- - -

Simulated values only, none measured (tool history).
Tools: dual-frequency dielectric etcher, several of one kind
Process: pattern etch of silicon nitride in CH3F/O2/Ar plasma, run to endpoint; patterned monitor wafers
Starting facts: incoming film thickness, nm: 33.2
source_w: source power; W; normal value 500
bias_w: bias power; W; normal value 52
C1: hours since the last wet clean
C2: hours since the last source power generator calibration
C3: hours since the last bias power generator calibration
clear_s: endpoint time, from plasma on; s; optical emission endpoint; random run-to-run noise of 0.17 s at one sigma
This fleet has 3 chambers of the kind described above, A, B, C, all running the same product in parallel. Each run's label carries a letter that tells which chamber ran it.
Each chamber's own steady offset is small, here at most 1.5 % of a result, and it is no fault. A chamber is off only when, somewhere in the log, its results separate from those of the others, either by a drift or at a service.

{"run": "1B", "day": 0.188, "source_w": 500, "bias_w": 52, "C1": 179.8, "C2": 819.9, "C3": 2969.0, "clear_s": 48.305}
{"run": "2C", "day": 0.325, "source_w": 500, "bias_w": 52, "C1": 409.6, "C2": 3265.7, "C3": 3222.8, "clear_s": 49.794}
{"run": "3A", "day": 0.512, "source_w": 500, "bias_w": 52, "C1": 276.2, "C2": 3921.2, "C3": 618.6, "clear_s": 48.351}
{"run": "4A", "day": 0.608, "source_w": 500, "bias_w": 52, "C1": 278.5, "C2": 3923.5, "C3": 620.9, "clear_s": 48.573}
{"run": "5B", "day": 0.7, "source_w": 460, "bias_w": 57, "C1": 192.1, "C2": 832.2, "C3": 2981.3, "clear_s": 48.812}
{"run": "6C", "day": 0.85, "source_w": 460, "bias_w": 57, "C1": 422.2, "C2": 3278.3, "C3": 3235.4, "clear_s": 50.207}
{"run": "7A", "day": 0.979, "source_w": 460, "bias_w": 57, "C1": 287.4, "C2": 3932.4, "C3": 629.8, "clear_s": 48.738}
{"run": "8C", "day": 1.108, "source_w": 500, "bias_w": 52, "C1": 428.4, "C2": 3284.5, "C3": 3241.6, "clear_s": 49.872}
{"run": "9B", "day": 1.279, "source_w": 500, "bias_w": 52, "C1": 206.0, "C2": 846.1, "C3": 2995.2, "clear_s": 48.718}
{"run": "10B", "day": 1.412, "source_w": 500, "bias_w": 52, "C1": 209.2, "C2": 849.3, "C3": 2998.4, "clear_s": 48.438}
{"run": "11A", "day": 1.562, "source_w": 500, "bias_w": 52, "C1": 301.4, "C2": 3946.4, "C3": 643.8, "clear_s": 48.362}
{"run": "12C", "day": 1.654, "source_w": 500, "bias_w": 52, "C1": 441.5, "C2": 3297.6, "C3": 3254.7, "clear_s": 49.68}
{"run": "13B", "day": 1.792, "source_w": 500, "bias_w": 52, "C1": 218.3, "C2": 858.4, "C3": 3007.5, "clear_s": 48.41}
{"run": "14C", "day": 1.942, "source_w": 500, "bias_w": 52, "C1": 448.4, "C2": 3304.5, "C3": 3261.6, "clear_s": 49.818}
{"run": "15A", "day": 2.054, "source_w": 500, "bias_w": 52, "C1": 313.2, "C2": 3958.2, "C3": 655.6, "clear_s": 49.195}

- - -

» **ASSIGNMENT**
Of all the entries above, output exactly the lines between the one holding "Process: pattern etch" and the one holding "This fleet has", inclusive.

» **EXPECTED ANSWER**
Process: pattern etch of silicon nitride in CH3F/O2/Ar plasma, run to endpoint; patterned monitor wafers
Starting facts: incoming film thickness, nm: 33.2
source_w: source power; W; normal value 500
bias_w: bias power; W; normal value 52
C1: hours since the last wet clean
C2: hours since the last source power generator calibration
C3: hours since the last bias power generator calibration
clear_s: endpoint time, from plasma on; s; optical emission endpoint; random run-to-run noise of 0.17 s at one sigma
This fleet has 3 chambers of the kind described above, A, B, C, all running the same product in parallel. Each run's label carries a letter that tells which chamber ran it.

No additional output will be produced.